'''
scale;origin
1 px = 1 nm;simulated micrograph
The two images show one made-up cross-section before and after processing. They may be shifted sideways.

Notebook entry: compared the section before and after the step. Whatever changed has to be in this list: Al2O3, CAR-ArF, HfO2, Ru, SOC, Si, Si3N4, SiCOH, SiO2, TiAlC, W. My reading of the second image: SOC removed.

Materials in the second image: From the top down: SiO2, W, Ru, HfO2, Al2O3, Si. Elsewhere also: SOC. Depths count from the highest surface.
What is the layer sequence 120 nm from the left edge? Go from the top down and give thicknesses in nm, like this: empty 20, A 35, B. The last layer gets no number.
'''

• _Work order_
Give back every entry above, complete and exact.

• _Reply_
scale;origin
1 px = 1 nm;simulated micrograph
The two images show one made-up cross-section before and after processing. They may be shifted sideways.

Notebook entry: compared the section before and after the step. Whatever changed has to be in this list: Al2O3, CAR-ArF, HfO2, Ru, SOC, Si, Si3N4, SiCOH, SiO2, TiAlC, W. My reading of the second image: SOC removed.

Materials in the second image: From the top down: SiO2, W, Ru, HfO2, Al2O3, Si. Elsewhere also: SOC. Depths count from the highest surface.
What is the layer sequence 120 nm from the left edge? Go from the top down and give thicknesses in nm, like this: empty 20, A 35, B. The last layer gets no number.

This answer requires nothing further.